| TASK ITEM |
The lines to repeat are those below from the one containing "film removed at the wafer's edge" down to the one containing "What this tool", both included; reproduce them exactly and nothing else.

=== Section Start ===
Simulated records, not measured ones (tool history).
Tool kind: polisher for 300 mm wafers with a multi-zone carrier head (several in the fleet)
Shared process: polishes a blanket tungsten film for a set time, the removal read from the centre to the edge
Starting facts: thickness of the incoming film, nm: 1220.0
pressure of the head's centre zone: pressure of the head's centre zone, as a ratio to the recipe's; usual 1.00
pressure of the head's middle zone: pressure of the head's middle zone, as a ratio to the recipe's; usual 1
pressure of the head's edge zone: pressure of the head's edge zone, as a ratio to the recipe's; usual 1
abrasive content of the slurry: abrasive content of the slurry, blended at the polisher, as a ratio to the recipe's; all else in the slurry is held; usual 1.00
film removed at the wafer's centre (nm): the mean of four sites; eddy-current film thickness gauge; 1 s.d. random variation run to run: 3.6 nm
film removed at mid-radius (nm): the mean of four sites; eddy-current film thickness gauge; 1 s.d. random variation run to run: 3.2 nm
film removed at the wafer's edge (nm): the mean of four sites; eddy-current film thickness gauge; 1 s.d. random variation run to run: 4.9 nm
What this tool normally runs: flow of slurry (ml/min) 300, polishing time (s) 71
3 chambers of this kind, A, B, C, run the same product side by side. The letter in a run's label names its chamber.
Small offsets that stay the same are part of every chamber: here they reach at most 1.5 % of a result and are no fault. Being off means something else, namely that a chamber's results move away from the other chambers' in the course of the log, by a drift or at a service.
=== Section End ===

| ANSWER AREA |
film removed at the wafer's edge (nm): the mean of four sites; eddy-current film thickness gauge; 1 s.d. random variation run to run: 4.9 nm
What this tool normally runs: flow of slurry (ml/min) 300, polishing time (s) 71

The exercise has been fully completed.